**Action item:** Exactly as they appear, restate the lines of the material, from the first through the one containing "This desk's finding: nothing".

───── Supplied records ─────
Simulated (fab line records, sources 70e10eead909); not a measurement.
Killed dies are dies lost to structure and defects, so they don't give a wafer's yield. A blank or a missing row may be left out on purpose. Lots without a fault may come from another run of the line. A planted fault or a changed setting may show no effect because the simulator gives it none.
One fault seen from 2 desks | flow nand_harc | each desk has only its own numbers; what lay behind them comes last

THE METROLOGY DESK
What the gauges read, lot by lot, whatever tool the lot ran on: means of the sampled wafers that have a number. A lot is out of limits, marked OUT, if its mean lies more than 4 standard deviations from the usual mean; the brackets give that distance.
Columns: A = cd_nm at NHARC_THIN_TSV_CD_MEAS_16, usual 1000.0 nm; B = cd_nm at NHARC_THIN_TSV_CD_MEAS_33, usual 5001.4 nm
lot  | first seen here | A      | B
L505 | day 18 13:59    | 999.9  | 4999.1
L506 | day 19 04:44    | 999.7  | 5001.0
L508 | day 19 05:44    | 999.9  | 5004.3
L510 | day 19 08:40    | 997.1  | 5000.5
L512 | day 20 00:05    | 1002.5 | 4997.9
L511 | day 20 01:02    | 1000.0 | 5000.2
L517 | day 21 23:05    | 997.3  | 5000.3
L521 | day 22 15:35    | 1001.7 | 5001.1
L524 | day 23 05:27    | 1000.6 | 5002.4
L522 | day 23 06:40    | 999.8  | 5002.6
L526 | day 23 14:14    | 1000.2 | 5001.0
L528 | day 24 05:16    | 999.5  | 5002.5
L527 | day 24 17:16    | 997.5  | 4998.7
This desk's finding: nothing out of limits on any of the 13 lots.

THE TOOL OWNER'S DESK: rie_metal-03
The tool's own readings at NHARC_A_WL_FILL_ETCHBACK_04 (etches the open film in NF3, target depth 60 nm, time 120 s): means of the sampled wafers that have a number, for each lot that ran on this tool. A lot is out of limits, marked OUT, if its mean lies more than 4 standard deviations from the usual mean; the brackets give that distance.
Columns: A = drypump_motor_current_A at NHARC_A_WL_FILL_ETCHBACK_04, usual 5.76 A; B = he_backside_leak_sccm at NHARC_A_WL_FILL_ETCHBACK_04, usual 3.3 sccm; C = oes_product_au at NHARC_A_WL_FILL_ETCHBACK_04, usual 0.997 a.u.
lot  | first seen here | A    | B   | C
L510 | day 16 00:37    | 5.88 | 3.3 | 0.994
─────

**Reply:**
Simulated (fab line records, sources 70e10eead909); not a measurement.
Killed dies are dies lost to structure and defects, so they don't give a wafer's yield. A blank or a missing row may be left out on purpose. Lots without a fault may come from another run of the line. A planted fault or a changed setting may show no effect because the simulator gives it none.
One fault seen from 2 desks | flow nand_harc | each desk has only its own numbers; what lay behind them comes last

THE METROLOGY DESK
What the gauges read, lot by lot, whatever tool the lot ran on: means of the sampled wafers that have a number. A lot is out of limits, marked OUT, if its mean lies more than 4 standard deviations from the usual mean; the brackets give that distance.
Columns: A = cd_nm at NHARC_THIN_TSV_CD_MEAS_16, usual 1000.0 nm; B = cd_nm at NHARC_THIN_TSV_CD_MEAS_33, usual 5001.4 nm
lot  | first seen here | A      | B
L505 | day 18 13:59    | 999.9  | 4999.1
L506 | day 19 04:44    | 999.7  | 5001.0
L508 | day 19 05:44    | 999.9  | 5004.3
L510 | day 19 08:40    | 997.1  | 5000.5
L512 | day 20 00:05    | 1002.5 | 4997.9
L511 | day 20 01:02    | 1000.0 | 5000.2
L517 | day 21 23:05    | 997.3  | 5000.3
L521 | day 22 15:35    | 1001.7 | 5001.1
L524 | day 23 05:27    | 1000.6 | 5002.4
L522 | day 23 06:40    | 999.8  | 5002.6
L526 | day 23 14:14    | 1000.2 | 5001.0
L528 | day 24 05:16    | 999.5  | 5002.5
L527 | day 24 17:16    | 997.5  | 4998.7
This desk's finding: nothing out of limits on any of the 13 lots.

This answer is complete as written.